## Data listing
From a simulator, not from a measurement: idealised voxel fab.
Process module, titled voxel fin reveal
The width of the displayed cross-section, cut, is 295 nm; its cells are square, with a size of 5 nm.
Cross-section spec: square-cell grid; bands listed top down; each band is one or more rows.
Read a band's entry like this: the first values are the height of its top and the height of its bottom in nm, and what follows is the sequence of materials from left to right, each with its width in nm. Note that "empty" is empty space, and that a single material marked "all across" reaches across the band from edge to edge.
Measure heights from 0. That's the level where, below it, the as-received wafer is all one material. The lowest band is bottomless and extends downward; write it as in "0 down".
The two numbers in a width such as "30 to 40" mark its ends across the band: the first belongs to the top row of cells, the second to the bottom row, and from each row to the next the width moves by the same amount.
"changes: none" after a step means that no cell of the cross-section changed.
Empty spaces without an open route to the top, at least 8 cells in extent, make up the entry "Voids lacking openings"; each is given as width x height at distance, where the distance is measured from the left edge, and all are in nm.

## Task item
Set down every line of the listing above again, exactly as given.

## Solution
From a simulator, not from a measurement: idealised voxel fab.
Process module, titled voxel fin reveal
The width of the displayed cross-section, cut, is 295 nm; its cells are square, with a size of 5 nm.
Cross-section spec: square-cell grid; bands listed top down; each band is one or more rows.
Read a band's entry like this: the first values are the height of its top and the height of its bottom in nm, and what follows is the sequence of materials from left to right, each with its width in nm. Note that "empty" is empty space, and that a single material marked "all across" reaches across the band from edge to edge.
Measure heights from 0. That's the level where, below it, the as-received wafer is all one material. The lowest band is bottomless and extends downward; write it as in "0 down".
The two numbers in a width such as "30 to 40" mark its ends across the band: the first belongs to the top row of cells, the second to the bottom row, and from each row to the next the width moves by the same amount.
"changes: none" after a step means that no cell of the cross-section changed.
Empty spaces without an open route to the top, at least 8 cells in extent, make up the entry "Voids lacking openings"; each is given as width x height at distance, where the distance is measured from the left edge, and all are in nm.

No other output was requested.